* **Data extract**
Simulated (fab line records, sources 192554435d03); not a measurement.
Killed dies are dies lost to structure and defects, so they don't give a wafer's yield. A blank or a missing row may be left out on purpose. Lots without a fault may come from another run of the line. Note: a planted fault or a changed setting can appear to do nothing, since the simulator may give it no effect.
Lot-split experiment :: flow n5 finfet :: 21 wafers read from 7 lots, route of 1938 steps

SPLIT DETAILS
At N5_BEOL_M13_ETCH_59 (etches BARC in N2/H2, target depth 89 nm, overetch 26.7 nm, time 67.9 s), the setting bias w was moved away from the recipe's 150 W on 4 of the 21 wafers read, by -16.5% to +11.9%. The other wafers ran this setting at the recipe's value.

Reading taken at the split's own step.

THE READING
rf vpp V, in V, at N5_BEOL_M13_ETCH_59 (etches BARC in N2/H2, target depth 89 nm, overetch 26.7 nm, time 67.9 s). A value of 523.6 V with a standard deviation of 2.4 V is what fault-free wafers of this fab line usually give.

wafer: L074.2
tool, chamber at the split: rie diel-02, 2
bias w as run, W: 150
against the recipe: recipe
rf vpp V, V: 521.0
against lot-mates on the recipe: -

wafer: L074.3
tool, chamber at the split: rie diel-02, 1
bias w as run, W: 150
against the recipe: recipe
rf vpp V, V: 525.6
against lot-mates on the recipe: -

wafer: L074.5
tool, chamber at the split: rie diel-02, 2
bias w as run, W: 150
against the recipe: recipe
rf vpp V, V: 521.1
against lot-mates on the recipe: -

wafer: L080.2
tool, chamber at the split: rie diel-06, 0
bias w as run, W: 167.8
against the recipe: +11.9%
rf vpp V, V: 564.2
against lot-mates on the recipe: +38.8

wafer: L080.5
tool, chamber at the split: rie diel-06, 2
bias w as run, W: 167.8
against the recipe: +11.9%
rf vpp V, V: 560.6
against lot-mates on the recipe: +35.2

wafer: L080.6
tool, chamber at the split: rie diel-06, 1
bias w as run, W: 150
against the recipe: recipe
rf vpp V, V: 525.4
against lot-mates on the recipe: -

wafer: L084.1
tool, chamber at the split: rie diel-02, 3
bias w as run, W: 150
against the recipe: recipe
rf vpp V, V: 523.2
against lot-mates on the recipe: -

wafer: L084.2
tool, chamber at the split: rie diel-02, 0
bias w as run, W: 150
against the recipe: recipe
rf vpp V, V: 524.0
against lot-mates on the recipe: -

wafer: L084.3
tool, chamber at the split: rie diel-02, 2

* **Work item**
What you give back should be only the lines of the records above, starting at the line with "wafer: L084.1" and ending at the line with "wafer: L084.3", restated word for word.

* **Answer section**
wafer: L084.1
tool, chamber at the split: rie diel-02, 3
bias w as run, W: 150
against the recipe: recipe
rf vpp V, V: 523.2
against lot-mates on the recipe: -

wafer: L084.2
tool, chamber at the split: rie diel-02, 0
bias w as run, W: 150
against the recipe: recipe
rf vpp V, V: 524.0
against lot-mates on the recipe: -

wafer: L084.3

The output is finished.